*TASK ITEM*:
Nothing may differ between your reply and the listing that follows.

◆ ◆ ◆ ◆
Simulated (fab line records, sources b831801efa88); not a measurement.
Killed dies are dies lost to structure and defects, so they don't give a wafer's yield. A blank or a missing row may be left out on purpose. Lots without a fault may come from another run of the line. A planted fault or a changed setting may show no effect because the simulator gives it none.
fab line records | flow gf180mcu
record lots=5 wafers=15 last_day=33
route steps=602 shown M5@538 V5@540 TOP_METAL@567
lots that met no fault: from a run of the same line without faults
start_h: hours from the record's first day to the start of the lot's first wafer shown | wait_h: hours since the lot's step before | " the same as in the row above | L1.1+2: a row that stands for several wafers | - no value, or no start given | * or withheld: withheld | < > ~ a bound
◆ ◆ ◆ ◆

*TASK RESPONSE*:
Simulated (fab line records, sources b831801efa88); not a measurement.
Killed dies are dies lost to structure and defects, so they don't give a wafer's yield. A blank or a missing row may be left out on purpose. Lots without a fault may come from another run of the line. A planted fault or a changed setting may show no effect because the simulator gives it none.
fab line records | flow gf180mcu
record lots=5 wafers=15 last_day=33
route steps=602 shown M5@538 V5@540 TOP_METAL@567
lots that met no fault: from a run of the same line without faults
start_h: hours from the record's first day to the start of the lot's first wafer shown | wait_h: hours since the lot's step before | " the same as in the row above | L1.1+2: a row that stands for several wafers | - no value, or no start given | * or withheld: withheld | < > ~ a bound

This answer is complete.